────────────────
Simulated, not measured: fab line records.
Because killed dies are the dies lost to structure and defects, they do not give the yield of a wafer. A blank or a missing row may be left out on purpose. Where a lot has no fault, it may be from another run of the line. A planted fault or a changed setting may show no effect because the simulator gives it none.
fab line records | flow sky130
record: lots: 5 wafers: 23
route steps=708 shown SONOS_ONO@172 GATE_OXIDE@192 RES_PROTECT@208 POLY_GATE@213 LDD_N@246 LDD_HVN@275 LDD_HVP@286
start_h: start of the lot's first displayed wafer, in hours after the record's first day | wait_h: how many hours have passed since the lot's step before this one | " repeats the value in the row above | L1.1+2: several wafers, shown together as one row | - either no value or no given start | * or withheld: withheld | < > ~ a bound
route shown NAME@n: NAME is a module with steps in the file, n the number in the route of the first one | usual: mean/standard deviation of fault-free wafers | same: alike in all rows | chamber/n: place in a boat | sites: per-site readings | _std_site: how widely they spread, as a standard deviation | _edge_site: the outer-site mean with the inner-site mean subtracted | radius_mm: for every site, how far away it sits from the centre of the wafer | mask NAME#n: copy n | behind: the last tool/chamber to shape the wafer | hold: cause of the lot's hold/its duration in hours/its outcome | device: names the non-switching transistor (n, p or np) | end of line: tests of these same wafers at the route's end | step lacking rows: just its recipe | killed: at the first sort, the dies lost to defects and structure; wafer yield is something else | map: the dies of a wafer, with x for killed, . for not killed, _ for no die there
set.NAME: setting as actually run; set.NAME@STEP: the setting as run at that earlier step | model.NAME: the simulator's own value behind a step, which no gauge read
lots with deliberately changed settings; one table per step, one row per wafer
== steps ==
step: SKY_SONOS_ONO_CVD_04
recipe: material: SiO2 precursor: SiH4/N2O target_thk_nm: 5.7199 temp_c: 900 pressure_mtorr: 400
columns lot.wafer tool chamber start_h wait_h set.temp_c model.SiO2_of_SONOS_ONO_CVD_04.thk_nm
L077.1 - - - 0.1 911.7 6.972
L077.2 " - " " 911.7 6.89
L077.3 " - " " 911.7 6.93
────────────────

-- EXERCISE --
When you reach the line holding "Because killed dies" in the records above, begin reproducing exactly, stop after the line holding "start_h: start of", and output nothing else.

-- EXERCISE SOLUTION --
Because killed dies are the dies lost to structure and defects, they do not give the yield of a wafer. A blank or a missing row may be left out on purpose. Where a lot has no fault, it may be from another run of the line. A planted fault or a changed setting may show no effect because the simulator gives it none.
fab line records | flow sky130
record: lots: 5 wafers: 23
route steps=708 shown SONOS_ONO@172 GATE_OXIDE@192 RES_PROTECT@208 POLY_GATE@213 LDD_N@246 LDD_HVN@275 LDD_HVP@286
start_h: start of the lot's first displayed wafer, in hours after the record's first day | wait_h: how many hours have passed since the lot's step before this one | " repeats the value in the row above | L1.1+2: several wafers, shown together as one row | - either no value or no given start | * or withheld: withheld | < > ~ a bound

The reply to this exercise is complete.